▸ EXTRACTED DATA:
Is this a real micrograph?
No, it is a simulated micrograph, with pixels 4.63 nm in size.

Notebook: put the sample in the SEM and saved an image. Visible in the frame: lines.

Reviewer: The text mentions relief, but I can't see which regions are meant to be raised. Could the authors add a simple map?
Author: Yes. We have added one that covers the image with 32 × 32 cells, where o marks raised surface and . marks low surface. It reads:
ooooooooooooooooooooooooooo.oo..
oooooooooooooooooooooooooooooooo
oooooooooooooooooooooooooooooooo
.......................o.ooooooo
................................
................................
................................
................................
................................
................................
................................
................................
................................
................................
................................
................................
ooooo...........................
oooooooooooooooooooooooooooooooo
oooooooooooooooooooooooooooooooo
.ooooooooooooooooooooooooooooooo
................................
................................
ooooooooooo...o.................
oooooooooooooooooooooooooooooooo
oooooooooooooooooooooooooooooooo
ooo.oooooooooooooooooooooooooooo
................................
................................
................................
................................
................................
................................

▸ REQUIRED ACTION:
Through the line that holds "Reviewer: The text", repeat the material above exactly, starting at its first line.

▸ ANSWER SECTION:
Is this a real micrograph?
No, it is a simulated micrograph, with pixels 4.63 nm in size.

Notebook: put the sample in the SEM and saved an image. Visible in the frame: lines.

Reviewer: The text mentions relief, but I can't see which regions are meant to be raised. Could the authors add a simple map?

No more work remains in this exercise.